**Work item:** Your answer should be the lines below from the one with "note on this" to the one with "5 | SOFTBAKE | resist", both included, given again exactly and with nothing added.

**Extracted information:**
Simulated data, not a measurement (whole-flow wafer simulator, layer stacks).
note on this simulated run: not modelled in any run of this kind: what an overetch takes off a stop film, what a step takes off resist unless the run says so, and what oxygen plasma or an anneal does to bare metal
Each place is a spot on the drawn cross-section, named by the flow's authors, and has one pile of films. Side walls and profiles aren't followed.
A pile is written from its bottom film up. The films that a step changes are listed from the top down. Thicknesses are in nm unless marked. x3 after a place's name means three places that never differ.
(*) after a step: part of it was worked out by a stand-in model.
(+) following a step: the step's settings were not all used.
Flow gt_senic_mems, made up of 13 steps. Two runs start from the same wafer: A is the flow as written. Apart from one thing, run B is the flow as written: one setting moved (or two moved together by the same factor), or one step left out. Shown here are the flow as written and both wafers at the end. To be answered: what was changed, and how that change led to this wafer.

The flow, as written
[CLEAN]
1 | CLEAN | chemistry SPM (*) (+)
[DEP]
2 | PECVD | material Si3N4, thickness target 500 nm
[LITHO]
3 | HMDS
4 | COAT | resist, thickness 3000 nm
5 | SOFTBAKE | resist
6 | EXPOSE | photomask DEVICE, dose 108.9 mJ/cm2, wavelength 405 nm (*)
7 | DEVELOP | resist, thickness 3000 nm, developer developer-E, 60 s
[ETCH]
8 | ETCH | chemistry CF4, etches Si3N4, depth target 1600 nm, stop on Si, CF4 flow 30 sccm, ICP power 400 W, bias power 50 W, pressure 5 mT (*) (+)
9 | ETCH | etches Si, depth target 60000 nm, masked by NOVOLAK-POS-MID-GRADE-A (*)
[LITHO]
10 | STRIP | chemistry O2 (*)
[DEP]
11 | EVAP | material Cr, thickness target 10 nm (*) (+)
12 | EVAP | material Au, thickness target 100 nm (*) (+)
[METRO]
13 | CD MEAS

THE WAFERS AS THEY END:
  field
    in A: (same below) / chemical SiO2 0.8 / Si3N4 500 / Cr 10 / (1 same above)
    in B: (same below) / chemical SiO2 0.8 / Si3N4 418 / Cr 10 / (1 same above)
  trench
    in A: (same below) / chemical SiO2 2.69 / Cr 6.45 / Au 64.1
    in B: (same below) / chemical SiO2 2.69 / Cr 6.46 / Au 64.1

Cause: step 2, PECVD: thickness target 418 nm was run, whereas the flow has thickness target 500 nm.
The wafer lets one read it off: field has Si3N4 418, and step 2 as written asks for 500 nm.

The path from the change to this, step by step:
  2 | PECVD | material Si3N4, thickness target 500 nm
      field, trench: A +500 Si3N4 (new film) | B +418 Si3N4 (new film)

**Answer space:**
note on this simulated run: not modelled in any run of this kind: what an overetch takes off a stop film, what a step takes off resist unless the run says so, and what oxygen plasma or an anneal does to bare metal
Each place is a spot on the drawn cross-section, named by the flow's authors, and has one pile of films. Side walls and profiles aren't followed.
A pile is written from its bottom film up. The films that a step changes are listed from the top down. Thicknesses are in nm unless marked. x3 after a place's name means three places that never differ.
(*) after a step: part of it was worked out by a stand-in model.
(+) following a step: the step's settings were not all used.
Flow gt_senic_mems, made up of 13 steps. Two runs start from the same wafer: A is the flow as written. Apart from one thing, run B is the flow as written: one setting moved (or two moved together by the same factor), or one step left out. Shown here are the flow as written and both wafers at the end. To be answered: what was changed, and how that change led to this wafer.

The flow, as written
[CLEAN]
1 | CLEAN | chemistry SPM (*) (+)
[DEP]
2 | PECVD | material Si3N4, thickness target 500 nm
[LITHO]
3 | HMDS
4 | COAT | resist, thickness 3000 nm
5 | SOFTBAKE | resist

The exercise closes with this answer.